▸ **Work instruction**:
Restate the whole listing exactly.

▸ **Data excerpts**:
BEGIN

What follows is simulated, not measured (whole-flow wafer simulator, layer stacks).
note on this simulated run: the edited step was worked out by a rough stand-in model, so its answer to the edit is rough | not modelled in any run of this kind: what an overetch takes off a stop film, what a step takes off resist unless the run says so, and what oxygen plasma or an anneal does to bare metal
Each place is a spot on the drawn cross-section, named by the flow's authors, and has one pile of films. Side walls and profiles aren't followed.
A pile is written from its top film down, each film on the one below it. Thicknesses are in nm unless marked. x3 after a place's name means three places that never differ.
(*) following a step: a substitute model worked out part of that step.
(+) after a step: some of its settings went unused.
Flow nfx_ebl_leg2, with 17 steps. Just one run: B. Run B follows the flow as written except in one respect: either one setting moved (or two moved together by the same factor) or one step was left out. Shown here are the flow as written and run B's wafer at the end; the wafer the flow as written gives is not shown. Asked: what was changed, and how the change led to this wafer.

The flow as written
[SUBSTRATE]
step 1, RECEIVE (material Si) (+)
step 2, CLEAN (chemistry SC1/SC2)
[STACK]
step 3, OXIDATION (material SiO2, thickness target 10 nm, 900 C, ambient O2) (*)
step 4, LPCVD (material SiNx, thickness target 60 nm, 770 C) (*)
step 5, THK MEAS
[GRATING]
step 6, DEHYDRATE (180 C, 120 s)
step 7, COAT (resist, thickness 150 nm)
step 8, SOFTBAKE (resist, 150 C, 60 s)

END

▸ **Worked solution**:
What follows is simulated, not measured (whole-flow wafer simulator, layer stacks).
note on this simulated run: the edited step was worked out by a rough stand-in model, so its answer to the edit is rough | not modelled in any run of this kind: what an overetch takes off a stop film, what a step takes off resist unless the run says so, and what oxygen plasma or an anneal does to bare metal
Each place is a spot on the drawn cross-section, named by the flow's authors, and has one pile of films. Side walls and profiles aren't followed.
A pile is written from its top film down, each film on the one below it. Thicknesses are in nm unless marked. x3 after a place's name means three places that never differ.
(*) following a step: a substitute model worked out part of that step.
(+) after a step: some of its settings went unused.
Flow nfx_ebl_leg2, with 17 steps. Just one run: B. Run B follows the flow as written except in one respect: either one setting moved (or two moved together by the same factor) or one step was left out. Shown here are the flow as written and run B's wafer at the end; the wafer the flow as written gives is not shown. Asked: what was changed, and how the change led to this wafer.

The flow as written
[SUBSTRATE]
step 1, RECEIVE (material Si) (+)
step 2, CLEAN (chemistry SC1/SC2)
[STACK]
step 3, OXIDATION (material SiO2, thickness target 10 nm, 900 C, ambient O2) (*)
step 4, LPCVD (material SiNx, thickness target 60 nm, 770 C) (*)
step 5, THK MEAS
[GRATING]
step 6, DEHYDRATE (180 C, 120 s)
step 7, COAT (resist, thickness 150 nm)
step 8, SOFTBAKE (resist, 150 C, 60 s)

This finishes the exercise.